» Work request
Exactly repeat the full listing that follows.

┄┄┄┄┄┄┄┄┄┄

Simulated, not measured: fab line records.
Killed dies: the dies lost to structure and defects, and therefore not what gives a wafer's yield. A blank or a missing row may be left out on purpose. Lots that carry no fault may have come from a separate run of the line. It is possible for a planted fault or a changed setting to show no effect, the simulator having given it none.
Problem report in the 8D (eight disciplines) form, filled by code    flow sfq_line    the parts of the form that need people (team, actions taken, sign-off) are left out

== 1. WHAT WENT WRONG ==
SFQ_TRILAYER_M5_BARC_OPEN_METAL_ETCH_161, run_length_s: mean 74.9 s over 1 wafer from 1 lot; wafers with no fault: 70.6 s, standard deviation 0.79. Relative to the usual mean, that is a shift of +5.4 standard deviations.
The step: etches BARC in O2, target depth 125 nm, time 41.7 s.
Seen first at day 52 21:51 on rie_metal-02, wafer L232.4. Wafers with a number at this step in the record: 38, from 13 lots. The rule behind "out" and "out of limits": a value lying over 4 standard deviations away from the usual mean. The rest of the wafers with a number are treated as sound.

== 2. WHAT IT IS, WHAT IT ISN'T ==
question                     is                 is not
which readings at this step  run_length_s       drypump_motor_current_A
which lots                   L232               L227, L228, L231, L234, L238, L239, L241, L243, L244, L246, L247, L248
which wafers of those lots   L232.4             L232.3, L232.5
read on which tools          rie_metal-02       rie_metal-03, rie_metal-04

┄┄┄┄┄┄┄┄┄┄

» Task answer
Simulated, not measured: fab line records.
Killed dies: the dies lost to structure and defects, and therefore not what gives a wafer's yield. A blank or a missing row may be left out on purpose. Lots that carry no fault may have come from a separate run of the line. It is possible for a planted fault or a changed setting to show no effect, the simulator having given it none.
Problem report in the 8D (eight disciplines) form, filled by code    flow sfq_line    the parts of the form that need people (team, actions taken, sign-off) are left out

== 1. WHAT WENT WRONG ==
SFQ_TRILAYER_M5_BARC_OPEN_METAL_ETCH_161, run_length_s: mean 74.9 s over 1 wafer from 1 lot; wafers with no fault: 70.6 s, standard deviation 0.79. Relative to the usual mean, that is a shift of +5.4 standard deviations.
The step: etches BARC in O2, target depth 125 nm, time 41.7 s.
Seen first at day 52 21:51 on rie_metal-02, wafer L232.4. Wafers with a number at this step in the record: 38, from 13 lots. The rule behind "out" and "out of limits": a value lying over 4 standard deviations away from the usual mean. The rest of the wafers with a number are treated as sound.

== 2. WHAT IT IS, WHAT IT ISN'T ==
question                     is                 is not
which readings at this step  run_length_s       drypump_motor_current_A
which lots                   L232               L227, L228, L231, L234, L238, L239, L241, L243, L244, L246, L247, L248
which wafers of those lots   L232.4             L232.3, L232.5
read on which tools          rie_metal-02       rie_metal-03, rie_metal-04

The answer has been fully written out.